Brief
Given the entries that follow, write out exactly the lines starting at the one containing "4,DIRECTIONAL_DEP with material" and ending at the one containing "9,DIRECTIONAL_ETCH with etch", both ends included, and only those.

Provided information
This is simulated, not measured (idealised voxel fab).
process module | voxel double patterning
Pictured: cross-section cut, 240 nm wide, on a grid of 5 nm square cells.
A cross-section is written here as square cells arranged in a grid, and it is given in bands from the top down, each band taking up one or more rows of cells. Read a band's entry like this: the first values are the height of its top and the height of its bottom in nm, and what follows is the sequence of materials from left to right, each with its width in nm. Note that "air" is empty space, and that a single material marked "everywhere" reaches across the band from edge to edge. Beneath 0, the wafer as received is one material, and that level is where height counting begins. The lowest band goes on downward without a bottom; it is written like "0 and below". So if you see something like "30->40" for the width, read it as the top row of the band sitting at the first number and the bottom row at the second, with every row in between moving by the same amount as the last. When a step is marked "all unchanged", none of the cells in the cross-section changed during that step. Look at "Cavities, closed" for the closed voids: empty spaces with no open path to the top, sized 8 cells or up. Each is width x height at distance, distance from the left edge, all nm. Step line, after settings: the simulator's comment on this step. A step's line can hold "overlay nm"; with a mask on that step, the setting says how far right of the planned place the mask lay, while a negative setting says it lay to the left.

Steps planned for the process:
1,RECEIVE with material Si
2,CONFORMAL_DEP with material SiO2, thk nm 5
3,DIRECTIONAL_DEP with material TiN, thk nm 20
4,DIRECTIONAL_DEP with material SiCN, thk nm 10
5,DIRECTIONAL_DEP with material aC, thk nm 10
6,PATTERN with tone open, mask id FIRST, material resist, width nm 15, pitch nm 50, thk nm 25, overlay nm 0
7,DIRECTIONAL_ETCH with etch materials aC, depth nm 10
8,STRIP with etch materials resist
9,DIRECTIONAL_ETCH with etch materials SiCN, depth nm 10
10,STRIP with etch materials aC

Result
4,DIRECTIONAL_DEP with material SiCN, thk nm 10
5,DIRECTIONAL_DEP with material aC, thk nm 10
6,PATTERN with tone open, mask id FIRST, material resist, width nm 15, pitch nm 50, thk nm 25, overlay nm 0
7,DIRECTIONAL_ETCH with etch materials aC, depth nm 10
8,STRIP with etch materials resist
9,DIRECTIONAL_ETCH with etch materials SiCN, depth nm 10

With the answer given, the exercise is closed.